--- Required action ---
Begin at the top of the listing below. Write each line out exactly, ending with the line that holds "11: STRIP (etch materials SiN)".

Source material below:
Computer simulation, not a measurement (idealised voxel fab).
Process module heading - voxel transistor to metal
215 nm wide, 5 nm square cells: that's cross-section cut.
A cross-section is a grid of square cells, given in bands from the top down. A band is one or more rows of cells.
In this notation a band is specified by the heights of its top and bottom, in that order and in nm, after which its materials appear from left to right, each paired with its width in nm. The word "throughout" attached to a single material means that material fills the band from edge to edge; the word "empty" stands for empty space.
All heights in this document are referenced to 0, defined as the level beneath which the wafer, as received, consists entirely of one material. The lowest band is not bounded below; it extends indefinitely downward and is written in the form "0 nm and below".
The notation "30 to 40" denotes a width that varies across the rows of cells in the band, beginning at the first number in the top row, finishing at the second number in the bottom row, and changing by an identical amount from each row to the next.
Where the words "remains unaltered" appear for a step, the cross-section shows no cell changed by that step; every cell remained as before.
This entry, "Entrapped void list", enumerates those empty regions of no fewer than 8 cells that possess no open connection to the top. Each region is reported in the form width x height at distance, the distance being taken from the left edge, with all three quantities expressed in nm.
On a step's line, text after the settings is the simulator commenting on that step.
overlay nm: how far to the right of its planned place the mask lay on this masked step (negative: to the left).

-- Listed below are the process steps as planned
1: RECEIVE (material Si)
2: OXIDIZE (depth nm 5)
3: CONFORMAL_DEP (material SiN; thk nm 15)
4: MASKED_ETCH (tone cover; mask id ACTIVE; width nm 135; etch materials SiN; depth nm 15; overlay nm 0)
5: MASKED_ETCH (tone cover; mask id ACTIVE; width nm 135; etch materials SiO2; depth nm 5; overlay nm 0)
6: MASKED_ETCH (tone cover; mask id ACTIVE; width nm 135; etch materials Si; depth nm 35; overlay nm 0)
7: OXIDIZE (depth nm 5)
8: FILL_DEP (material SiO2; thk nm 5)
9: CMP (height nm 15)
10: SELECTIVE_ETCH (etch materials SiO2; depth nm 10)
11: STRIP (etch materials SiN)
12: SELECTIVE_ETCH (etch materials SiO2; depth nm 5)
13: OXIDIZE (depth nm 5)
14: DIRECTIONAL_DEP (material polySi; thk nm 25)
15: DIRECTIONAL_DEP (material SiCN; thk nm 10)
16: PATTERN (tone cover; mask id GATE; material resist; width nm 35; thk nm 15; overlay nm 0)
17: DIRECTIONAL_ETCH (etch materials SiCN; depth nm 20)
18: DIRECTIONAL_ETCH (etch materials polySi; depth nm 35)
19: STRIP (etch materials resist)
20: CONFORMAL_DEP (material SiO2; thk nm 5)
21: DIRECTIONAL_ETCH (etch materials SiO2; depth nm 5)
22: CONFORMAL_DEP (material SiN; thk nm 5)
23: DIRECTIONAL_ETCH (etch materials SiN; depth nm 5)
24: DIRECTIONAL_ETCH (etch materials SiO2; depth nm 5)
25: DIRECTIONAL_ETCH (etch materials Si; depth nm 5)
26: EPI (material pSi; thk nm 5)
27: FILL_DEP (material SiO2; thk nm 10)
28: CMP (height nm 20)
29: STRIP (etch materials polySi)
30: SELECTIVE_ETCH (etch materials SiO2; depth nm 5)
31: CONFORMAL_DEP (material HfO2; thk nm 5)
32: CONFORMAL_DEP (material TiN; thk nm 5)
End of Source material.

--- Exercise output ---
Computer simulation, not a measurement (idealised voxel fab).
Process module heading - voxel transistor to metal
215 nm wide, 5 nm square cells: that's cross-section cut.
A cross-section is a grid of square cells, given in bands from the top down. A band is one or more rows of cells.
In this notation a band is specified by the heights of its top and bottom, in that order and in nm, after which its materials appear from left to right, each paired with its width in nm. The word "throughout" attached to a single material means that material fills the band from edge to edge; the word "empty" stands for empty space.
All heights in this document are referenced to 0, defined as the level beneath which the wafer, as received, consists entirely of one material. The lowest band is not bounded below; it extends indefinitely downward and is written in the form "0 nm and below".
The notation "30 to 40" denotes a width that varies across the rows of cells in the band, beginning at the first number in the top row, finishing at the second number in the bottom row, and changing by an identical amount from each row to the next.
Where the words "remains unaltered" appear for a step, the cross-section shows no cell changed by that step; every cell remained as before.
This entry, "Entrapped void list", enumerates those empty regions of no fewer than 8 cells that possess no open connection to the top. Each region is reported in the form width x height at distance, the distance being taken from the left edge, with all three quantities expressed in nm.
On a step's line, text after the settings is the simulator commenting on that step.
overlay nm: how far to the right of its planned place the mask lay on this masked step (negative: to the left).

-- Listed below are the process steps as planned
1: RECEIVE (material Si)
2: OXIDIZE (depth nm 5)
3: CONFORMAL_DEP (material SiN; thk nm 15)
4: MASKED_ETCH (tone cover; mask id ACTIVE; width nm 135; etch materials SiN; depth nm 15; overlay nm 0)
5: MASKED_ETCH (tone cover; mask id ACTIVE; width nm 135; etch materials SiO2; depth nm 5; overlay nm 0)
6: MASKED_ETCH (tone cover; mask id ACTIVE; width nm 135; etch materials Si; depth nm 35; overlay nm 0)
7: OXIDIZE (depth nm 5)
8: FILL_DEP (material SiO2; thk nm 5)
9: CMP (height nm 15)
10: SELECTIVE_ETCH (etch materials SiO2; depth nm 10)
11: STRIP (etch materials SiN)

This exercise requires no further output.